Top of Given records
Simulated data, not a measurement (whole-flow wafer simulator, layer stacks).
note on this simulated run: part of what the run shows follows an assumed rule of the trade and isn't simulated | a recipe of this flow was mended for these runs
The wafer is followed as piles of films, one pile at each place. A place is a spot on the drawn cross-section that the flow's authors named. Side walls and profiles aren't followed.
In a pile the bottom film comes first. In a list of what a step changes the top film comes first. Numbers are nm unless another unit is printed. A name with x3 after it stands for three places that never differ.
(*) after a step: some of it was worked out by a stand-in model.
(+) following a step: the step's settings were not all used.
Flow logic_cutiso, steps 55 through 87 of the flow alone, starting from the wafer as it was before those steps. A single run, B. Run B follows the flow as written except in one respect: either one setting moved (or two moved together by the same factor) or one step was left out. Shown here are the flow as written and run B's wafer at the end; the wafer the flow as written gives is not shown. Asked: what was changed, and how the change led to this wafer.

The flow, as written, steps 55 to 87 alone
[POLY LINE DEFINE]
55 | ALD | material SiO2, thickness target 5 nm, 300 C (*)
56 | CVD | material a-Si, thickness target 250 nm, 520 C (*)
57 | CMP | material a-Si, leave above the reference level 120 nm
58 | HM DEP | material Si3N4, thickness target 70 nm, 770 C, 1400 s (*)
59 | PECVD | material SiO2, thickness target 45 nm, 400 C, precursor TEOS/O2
Bottom of Given records

[Task item] Your answer should be the data above, retyped exactly.

[Task solution]
Simulated data, not a measurement (whole-flow wafer simulator, layer stacks).
note on this simulated run: part of what the run shows follows an assumed rule of the trade and isn't simulated | a recipe of this flow was mended for these runs
The wafer is followed as piles of films, one pile at each place. A place is a spot on the drawn cross-section that the flow's authors named. Side walls and profiles aren't followed.
In a pile the bottom film comes first. In a list of what a step changes the top film comes first. Numbers are nm unless another unit is printed. A name with x3 after it stands for three places that never differ.
(*) after a step: some of it was worked out by a stand-in model.
(+) following a step: the step's settings were not all used.
Flow logic_cutiso, steps 55 through 87 of the flow alone, starting from the wafer as it was before those steps. A single run, B. Run B follows the flow as written except in one respect: either one setting moved (or two moved together by the same factor) or one step was left out. Shown here are the flow as written and run B's wafer at the end; the wafer the flow as written gives is not shown. Asked: what was changed, and how the change led to this wafer.

The flow, as written, steps 55 to 87 alone
[POLY LINE DEFINE]
55 | ALD | material SiO2, thickness target 5 nm, 300 C (*)
56 | CVD | material a-Si, thickness target 250 nm, 520 C (*)
57 | CMP | material a-Si, leave above the reference level 120 nm
58 | HM DEP | material Si3N4, thickness target 70 nm, 770 C, 1400 s (*)
59 | PECVD | material SiO2, thickness target 45 nm, 400 C, precursor TEOS/O2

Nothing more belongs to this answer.